• [Action item]:
Print the entries exactly as given.

┌──

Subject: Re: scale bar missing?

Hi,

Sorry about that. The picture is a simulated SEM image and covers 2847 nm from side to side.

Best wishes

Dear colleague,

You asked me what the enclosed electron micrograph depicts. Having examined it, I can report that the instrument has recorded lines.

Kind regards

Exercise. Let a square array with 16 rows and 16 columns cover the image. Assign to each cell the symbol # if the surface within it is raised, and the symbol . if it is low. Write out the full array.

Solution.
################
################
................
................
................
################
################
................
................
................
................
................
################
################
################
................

└──

• [Exercise output]:
Subject: Re: scale bar missing?

Hi,

Sorry about that. The picture is a simulated SEM image and covers 2847 nm from side to side.

Best wishes

Dear colleague,

You asked me what the enclosed electron micrograph depicts. Having examined it, I can report that the instrument has recorded lines.

Kind regards

Exercise. Let a square array with 16 rows and 16 columns cover the image. Assign to each cell the symbol # if the surface within it is raised, and the symbol . if it is low. Write out the full array.

Solution.
################
################
................
................
................
################
################
................
................
................
................
................
################
################
################
................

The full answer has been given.